--- BRIEF ---
The reply must reproduce each line below exactly.

--- SUPPLIED DATA ---
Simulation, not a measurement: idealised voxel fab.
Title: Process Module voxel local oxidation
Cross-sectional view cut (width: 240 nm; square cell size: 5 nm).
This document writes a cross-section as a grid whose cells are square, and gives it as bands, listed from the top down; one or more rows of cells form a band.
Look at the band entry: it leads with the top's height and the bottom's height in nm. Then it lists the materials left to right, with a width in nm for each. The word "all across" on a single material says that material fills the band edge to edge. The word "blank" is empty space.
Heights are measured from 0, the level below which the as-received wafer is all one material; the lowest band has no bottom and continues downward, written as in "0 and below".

--- WRITTEN REPLY ---
Simulation, not a measurement: idealised voxel fab.
Title: Process Module voxel local oxidation
Cross-sectional view cut (width: 240 nm; square cell size: 5 nm).
This document writes a cross-section as a grid whose cells are square, and gives it as bands, listed from the top down; one or more rows of cells form a band.
Look at the band entry: it leads with the top's height and the bottom's height in nm. Then it lists the materials left to right, with a width in nm for each. The word "all across" on a single material says that material fills the band edge to edge. The word "blank" is empty space.
Heights are measured from 0, the level below which the as-received wafer is all one material; the lowest band has no bottom and continues downward, written as in "0 and below".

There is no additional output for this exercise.